### [Task item]
Working from the top of the records below, reproduce each line exactly, ending once you have written the line containing "With 1 standing".

### [Dataset]
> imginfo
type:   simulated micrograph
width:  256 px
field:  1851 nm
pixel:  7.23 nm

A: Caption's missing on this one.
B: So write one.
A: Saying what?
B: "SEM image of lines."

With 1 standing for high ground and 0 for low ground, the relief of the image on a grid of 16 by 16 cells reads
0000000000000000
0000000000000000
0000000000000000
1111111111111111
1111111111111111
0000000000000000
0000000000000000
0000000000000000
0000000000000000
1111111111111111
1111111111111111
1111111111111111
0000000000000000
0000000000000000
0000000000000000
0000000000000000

### [Solution]
> imginfo
type:   simulated micrograph
width:  256 px
field:  1851 nm
pixel:  7.23 nm

A: Caption's missing on this one.
B: So write one.
A: Saying what?
B: "SEM image of lines."

With 1 standing for high ground and 0 for low ground, the relief of the image on a grid of 16 by 16 cells reads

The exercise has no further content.